* Stored data:
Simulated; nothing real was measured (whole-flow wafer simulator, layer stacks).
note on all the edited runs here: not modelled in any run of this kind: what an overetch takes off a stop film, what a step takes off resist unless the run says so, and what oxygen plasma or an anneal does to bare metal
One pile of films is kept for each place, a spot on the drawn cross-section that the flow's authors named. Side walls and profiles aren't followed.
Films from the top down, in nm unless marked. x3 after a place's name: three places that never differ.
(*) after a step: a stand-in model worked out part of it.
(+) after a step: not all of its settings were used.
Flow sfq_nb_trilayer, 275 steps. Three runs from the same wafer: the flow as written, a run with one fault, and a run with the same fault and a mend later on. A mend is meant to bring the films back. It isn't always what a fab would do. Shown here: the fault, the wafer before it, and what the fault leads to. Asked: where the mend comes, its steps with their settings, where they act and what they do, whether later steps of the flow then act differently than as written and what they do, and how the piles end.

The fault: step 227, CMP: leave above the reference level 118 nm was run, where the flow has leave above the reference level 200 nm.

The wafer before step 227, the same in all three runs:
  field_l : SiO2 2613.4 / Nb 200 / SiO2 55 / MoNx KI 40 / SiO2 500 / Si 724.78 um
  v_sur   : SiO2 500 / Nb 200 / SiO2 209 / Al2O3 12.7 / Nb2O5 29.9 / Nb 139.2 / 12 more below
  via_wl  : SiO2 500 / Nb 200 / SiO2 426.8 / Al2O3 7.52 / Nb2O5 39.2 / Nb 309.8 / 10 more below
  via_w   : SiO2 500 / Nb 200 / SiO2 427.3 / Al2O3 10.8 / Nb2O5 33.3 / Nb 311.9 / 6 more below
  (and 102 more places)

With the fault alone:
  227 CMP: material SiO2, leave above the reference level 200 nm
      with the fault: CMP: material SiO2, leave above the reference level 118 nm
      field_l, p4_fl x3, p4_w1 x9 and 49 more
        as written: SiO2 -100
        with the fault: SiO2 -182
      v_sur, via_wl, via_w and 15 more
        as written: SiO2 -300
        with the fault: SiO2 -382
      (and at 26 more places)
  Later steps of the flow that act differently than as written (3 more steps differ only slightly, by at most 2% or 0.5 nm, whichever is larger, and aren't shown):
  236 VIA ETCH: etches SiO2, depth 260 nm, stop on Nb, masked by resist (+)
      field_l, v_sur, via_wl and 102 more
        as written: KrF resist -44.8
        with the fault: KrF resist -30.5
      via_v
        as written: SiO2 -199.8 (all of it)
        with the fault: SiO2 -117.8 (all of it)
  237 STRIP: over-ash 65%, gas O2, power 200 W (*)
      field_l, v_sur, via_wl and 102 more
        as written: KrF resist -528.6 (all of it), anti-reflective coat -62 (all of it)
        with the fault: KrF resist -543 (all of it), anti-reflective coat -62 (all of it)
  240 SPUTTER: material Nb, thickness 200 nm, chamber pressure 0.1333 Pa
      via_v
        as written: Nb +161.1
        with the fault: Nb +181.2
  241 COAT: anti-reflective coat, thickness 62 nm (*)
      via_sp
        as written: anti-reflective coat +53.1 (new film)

* Task item: Out of the data above, give again only the lines starting at the one holding "note on all" and ending at the one holding "with the fault: SiO2 -182", unchanged.

* Answer area:
note on all the edited runs here: not modelled in any run of this kind: what an overetch takes off a stop film, what a step takes off resist unless the run says so, and what oxygen plasma or an anneal does to bare metal
One pile of films is kept for each place, a spot on the drawn cross-section that the flow's authors named. Side walls and profiles aren't followed.
Films from the top down, in nm unless marked. x3 after a place's name: three places that never differ.
(*) after a step: a stand-in model worked out part of it.
(+) after a step: not all of its settings were used.
Flow sfq_nb_trilayer, 275 steps. Three runs from the same wafer: the flow as written, a run with one fault, and a run with the same fault and a mend later on. A mend is meant to bring the films back. It isn't always what a fab would do. Shown here: the fault, the wafer before it, and what the fault leads to. Asked: where the mend comes, its steps with their settings, where they act and what they do, whether later steps of the flow then act differently than as written and what they do, and how the piles end.

The fault: step 227, CMP: leave above the reference level 118 nm was run, where the flow has leave above the reference level 200 nm.

The wafer before step 227, the same in all three runs:
  field_l : SiO2 2613.4 / Nb 200 / SiO2 55 / MoNx KI 40 / SiO2 500 / Si 724.78 um
  v_sur   : SiO2 500 / Nb 200 / SiO2 209 / Al2O3 12.7 / Nb2O5 29.9 / Nb 139.2 / 12 more below
  via_wl  : SiO2 500 / Nb 200 / SiO2 426.8 / Al2O3 7.52 / Nb2O5 39.2 / Nb 309.8 / 10 more below
  via_w   : SiO2 500 / Nb 200 / SiO2 427.3 / Al2O3 10.8 / Nb2O5 33.3 / Nb 311.9 / 6 more below
  (and 102 more places)

With the fault alone:
  227 CMP: material SiO2, leave above the reference level 200 nm
      with the fault: CMP: material SiO2, leave above the reference level 118 nm
      field_l, p4_fl x3, p4_w1 x9 and 49 more
        as written: SiO2 -100
        with the fault: SiO2 -182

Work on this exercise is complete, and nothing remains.